§ **WORK INSTRUCTION**
A verbatim copy of all entries is the expected output.

*** Block opens ***
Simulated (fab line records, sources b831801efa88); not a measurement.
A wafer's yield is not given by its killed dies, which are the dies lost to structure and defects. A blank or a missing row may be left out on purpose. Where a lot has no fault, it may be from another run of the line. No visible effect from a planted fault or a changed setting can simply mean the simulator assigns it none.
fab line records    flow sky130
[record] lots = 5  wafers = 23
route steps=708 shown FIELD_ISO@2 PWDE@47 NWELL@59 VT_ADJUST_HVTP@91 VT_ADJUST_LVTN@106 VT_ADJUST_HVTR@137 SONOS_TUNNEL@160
*** Block closes ***

§ **TASK OUTPUT**
Simulated (fab line records, sources b831801efa88); not a measurement.
A wafer's yield is not given by its killed dies, which are the dies lost to structure and defects. A blank or a missing row may be left out on purpose. Where a lot has no fault, it may be from another run of the line. No visible effect from a planted fault or a changed setting can simply mean the simulator assigns it none.
fab line records    flow sky130
[record] lots = 5  wafers = 23
route steps=708 shown FIELD_ISO@2 PWDE@47 NWELL@59 VT_ADJUST_HVTP@91 VT_ADJUST_LVTN@106 VT_ADJUST_HVTR@137 SONOS_TUNNEL@160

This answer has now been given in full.